*Assignment*. Repeat exactly what appears from the opening line of the listing to the line with "Xsec cut, 285 nm wide, square cell size 5 nm.", inclusive.

*Provided information*.
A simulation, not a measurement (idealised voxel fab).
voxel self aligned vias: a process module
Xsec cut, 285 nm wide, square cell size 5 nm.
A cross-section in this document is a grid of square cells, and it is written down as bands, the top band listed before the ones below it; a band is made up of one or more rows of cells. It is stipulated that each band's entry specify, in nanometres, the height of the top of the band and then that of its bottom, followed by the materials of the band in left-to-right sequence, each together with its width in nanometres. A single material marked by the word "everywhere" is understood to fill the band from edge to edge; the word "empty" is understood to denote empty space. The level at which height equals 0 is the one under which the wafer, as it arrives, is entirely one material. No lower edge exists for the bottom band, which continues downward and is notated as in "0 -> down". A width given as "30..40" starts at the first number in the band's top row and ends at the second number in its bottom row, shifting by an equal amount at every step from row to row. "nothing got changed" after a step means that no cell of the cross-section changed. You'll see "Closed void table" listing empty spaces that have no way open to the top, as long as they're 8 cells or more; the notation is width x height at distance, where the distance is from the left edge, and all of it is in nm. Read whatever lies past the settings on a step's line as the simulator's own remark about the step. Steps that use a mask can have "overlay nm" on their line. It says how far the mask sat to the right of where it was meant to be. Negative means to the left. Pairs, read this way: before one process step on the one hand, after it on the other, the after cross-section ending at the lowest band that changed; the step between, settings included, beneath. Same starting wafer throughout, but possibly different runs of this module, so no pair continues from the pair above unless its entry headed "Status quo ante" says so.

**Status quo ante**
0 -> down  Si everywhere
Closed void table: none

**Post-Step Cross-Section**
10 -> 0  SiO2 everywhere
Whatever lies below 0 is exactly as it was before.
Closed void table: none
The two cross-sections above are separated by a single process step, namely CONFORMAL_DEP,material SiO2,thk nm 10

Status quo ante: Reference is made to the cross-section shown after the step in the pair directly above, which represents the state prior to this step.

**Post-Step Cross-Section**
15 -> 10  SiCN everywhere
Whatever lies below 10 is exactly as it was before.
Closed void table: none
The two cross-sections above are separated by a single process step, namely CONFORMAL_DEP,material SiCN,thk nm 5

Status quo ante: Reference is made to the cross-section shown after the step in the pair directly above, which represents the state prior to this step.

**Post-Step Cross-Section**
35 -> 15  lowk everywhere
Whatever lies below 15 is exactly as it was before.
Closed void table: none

*Answer section*.
A simulation, not a measurement (idealised voxel fab).
voxel self aligned vias: a process module
Xsec cut, 285 nm wide, square cell size 5 nm.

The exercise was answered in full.